(REQUIRED ACTION) Start with the first line of the data and end with the line that holds "8 | EPI | material"; write out each one exactly.

SUPPLIED MATERIAL START

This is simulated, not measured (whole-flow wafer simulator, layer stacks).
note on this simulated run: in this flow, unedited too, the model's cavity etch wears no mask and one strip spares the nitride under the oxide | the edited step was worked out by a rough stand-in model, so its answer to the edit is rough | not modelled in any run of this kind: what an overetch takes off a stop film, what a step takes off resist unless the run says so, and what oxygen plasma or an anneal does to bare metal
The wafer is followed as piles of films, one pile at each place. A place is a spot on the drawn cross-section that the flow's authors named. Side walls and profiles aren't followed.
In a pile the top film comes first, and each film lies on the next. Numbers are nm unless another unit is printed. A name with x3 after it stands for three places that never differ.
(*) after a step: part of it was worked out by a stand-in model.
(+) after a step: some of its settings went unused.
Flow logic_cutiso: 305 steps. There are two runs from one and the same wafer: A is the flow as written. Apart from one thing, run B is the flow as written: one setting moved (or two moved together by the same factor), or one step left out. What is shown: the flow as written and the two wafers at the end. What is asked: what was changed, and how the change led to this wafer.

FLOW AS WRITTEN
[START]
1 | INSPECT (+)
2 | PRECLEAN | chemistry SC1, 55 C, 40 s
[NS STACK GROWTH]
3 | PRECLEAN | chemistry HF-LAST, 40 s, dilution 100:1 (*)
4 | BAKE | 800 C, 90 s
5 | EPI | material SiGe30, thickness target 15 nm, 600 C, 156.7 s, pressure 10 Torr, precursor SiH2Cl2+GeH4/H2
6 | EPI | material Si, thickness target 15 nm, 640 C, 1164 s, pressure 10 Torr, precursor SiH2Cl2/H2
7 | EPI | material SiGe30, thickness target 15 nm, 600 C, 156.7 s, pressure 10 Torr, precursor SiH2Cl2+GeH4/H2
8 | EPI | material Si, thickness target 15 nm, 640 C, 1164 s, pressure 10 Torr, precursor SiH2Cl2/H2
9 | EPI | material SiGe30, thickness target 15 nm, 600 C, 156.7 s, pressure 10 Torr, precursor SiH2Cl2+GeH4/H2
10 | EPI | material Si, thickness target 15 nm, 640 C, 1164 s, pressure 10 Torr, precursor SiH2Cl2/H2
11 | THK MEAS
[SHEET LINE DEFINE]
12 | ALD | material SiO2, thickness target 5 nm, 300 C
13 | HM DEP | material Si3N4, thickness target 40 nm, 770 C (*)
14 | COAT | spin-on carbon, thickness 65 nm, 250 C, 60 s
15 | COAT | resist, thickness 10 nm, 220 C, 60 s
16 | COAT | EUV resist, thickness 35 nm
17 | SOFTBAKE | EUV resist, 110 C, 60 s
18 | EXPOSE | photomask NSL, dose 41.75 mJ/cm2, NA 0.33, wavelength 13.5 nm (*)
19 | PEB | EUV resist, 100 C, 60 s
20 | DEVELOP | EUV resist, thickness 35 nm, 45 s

SUPPLIED MATERIAL END

(ANSWER AREA)
This is simulated, not measured (whole-flow wafer simulator, layer stacks).
note on this simulated run: in this flow, unedited too, the model's cavity etch wears no mask and one strip spares the nitride under the oxide | the edited step was worked out by a rough stand-in model, so its answer to the edit is rough | not modelled in any run of this kind: what an overetch takes off a stop film, what a step takes off resist unless the run says so, and what oxygen plasma or an anneal does to bare metal
The wafer is followed as piles of films, one pile at each place. A place is a spot on the drawn cross-section that the flow's authors named. Side walls and profiles aren't followed.
In a pile the top film comes first, and each film lies on the next. Numbers are nm unless another unit is printed. A name with x3 after it stands for three places that never differ.
(*) after a step: part of it was worked out by a stand-in model.
(+) after a step: some of its settings went unused.
Flow logic_cutiso: 305 steps. There are two runs from one and the same wafer: A is the flow as written. Apart from one thing, run B is the flow as written: one setting moved (or two moved together by the same factor), or one step left out. What is shown: the flow as written and the two wafers at the end. What is asked: what was changed, and how the change led to this wafer.

FLOW AS WRITTEN
[START]
1 | INSPECT (+)
2 | PRECLEAN | chemistry SC1, 55 C, 40 s
[NS STACK GROWTH]
3 | PRECLEAN | chemistry HF-LAST, 40 s, dilution 100:1 (*)
4 | BAKE | 800 C, 90 s
5 | EPI | material SiGe30, thickness target 15 nm, 600 C, 156.7 s, pressure 10 Torr, precursor SiH2Cl2+GeH4/H2
6 | EPI | material Si, thickness target 15 nm, 640 C, 1164 s, pressure 10 Torr, precursor SiH2Cl2/H2
7 | EPI | material SiGe30, thickness target 15 nm, 600 C, 156.7 s, pressure 10 Torr, precursor SiH2Cl2+GeH4/H2
8 | EPI | material Si, thickness target 15 nm, 640 C, 1164 s, pressure 10 Torr, precursor SiH2Cl2/H2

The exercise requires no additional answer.